Required action:
One range is to be output from the listing below, exactly as written: the line with "Tools: polisher for" to the line with "S4: polishing time; s; usual 67", both kept.

Supplied records:
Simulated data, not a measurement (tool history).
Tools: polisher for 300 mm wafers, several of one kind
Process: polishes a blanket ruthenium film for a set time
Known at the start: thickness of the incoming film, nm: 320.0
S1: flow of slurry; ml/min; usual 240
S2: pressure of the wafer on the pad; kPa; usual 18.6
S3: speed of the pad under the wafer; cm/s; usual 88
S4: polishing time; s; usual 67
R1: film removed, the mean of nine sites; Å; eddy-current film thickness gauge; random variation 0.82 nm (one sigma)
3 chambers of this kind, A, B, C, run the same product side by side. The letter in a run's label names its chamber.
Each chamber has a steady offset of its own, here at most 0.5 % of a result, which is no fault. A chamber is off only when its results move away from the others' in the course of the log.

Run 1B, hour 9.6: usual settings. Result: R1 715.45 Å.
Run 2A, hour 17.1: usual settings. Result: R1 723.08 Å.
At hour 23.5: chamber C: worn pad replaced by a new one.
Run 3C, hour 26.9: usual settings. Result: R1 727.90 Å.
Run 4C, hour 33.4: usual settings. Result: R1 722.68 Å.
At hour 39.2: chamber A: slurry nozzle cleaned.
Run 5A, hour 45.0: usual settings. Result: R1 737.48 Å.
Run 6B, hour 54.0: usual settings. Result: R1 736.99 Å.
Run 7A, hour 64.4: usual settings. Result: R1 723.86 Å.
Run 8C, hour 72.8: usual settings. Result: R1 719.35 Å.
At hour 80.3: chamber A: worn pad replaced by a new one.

Problem solution:
Tools: polisher for 300 mm wafers, several of one kind
Process: polishes a blanket ruthenium film for a set time
Known at the start: thickness of the incoming film, nm: 320.0
S1: flow of slurry; ml/min; usual 240
S2: pressure of the wafer on the pad; kPa; usual 18.6
S3: speed of the pad under the wafer; cm/s; usual 88
S4: polishing time; s; usual 67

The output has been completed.